- [Listed records]
Start of Block
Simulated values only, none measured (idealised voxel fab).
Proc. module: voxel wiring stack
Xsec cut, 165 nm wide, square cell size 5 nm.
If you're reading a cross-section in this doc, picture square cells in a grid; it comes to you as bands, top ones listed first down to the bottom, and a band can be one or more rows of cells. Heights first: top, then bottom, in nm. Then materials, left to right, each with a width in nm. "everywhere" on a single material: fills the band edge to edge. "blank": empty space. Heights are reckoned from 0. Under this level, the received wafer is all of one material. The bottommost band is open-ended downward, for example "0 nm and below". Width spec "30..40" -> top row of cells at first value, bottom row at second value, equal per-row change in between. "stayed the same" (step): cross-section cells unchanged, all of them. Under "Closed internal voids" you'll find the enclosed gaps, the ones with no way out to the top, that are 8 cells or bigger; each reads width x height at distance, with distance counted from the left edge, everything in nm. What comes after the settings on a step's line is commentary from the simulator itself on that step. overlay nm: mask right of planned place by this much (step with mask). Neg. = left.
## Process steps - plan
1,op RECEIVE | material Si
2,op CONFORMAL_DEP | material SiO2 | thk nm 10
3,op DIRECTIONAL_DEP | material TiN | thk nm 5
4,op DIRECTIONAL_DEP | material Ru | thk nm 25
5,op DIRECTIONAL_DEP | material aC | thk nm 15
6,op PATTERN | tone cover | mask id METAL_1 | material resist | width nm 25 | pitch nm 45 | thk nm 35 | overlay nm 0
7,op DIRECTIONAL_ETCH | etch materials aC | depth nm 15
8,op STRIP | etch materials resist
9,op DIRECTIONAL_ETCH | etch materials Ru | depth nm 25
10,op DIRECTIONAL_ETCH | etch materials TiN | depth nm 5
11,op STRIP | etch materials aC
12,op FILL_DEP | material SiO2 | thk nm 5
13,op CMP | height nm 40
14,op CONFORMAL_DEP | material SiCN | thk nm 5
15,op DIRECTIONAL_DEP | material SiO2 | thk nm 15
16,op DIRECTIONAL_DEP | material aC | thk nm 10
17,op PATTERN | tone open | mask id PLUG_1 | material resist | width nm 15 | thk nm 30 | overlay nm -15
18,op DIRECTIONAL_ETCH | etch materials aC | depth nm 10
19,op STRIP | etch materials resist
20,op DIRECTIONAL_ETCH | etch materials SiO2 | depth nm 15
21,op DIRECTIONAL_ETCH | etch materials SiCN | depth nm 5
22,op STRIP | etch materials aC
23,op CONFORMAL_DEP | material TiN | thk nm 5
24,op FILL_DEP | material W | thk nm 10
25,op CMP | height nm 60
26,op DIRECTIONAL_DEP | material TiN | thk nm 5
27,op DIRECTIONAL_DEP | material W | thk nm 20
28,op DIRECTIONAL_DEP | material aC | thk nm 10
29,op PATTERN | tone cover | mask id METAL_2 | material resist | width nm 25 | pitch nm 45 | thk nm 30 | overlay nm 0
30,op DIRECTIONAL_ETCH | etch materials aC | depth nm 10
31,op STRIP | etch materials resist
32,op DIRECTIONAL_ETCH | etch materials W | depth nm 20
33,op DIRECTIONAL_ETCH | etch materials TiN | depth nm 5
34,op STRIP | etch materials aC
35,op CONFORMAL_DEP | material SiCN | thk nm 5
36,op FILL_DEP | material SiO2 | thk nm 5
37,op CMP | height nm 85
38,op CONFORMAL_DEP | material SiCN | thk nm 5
End of Block

- [Work order] Begin at the top of the listing above and set down each line exactly. Stop after the line that contains "7,op DIRECTIONAL_ETCH |".

- [Result]
Simulated values only, none measured (idealised voxel fab).
Proc. module: voxel wiring stack
Xsec cut, 165 nm wide, square cell size 5 nm.
If you're reading a cross-section in this doc, picture square cells in a grid; it comes to you as bands, top ones listed first down to the bottom, and a band can be one or more rows of cells. Heights first: top, then bottom, in nm. Then materials, left to right, each with a width in nm. "everywhere" on a single material: fills the band edge to edge. "blank": empty space. Heights are reckoned from 0. Under this level, the received wafer is all of one material. The bottommost band is open-ended downward, for example "0 nm and below". Width spec "30..40" -> top row of cells at first value, bottom row at second value, equal per-row change in between. "stayed the same" (step): cross-section cells unchanged, all of them. Under "Closed internal voids" you'll find the enclosed gaps, the ones with no way out to the top, that are 8 cells or bigger; each reads width x height at distance, with distance counted from the left edge, everything in nm. What comes after the settings on a step's line is commentary from the simulator itself on that step. overlay nm: mask right of planned place by this much (step with mask). Neg. = left.
## Process steps - plan
1,op RECEIVE | material Si
2,op CONFORMAL_DEP | material SiO2 | thk nm 10
3,op DIRECTIONAL_DEP | material TiN | thk nm 5
4,op DIRECTIONAL_DEP | material Ru | thk nm 25
5,op DIRECTIONAL_DEP | material aC | thk nm 15
6,op PATTERN | tone cover | mask id METAL_1 | material resist | width nm 25 | pitch nm 45 | thk nm 35 | overlay nm 0
7,op DIRECTIONAL_ETCH | etch materials aC | depth nm 15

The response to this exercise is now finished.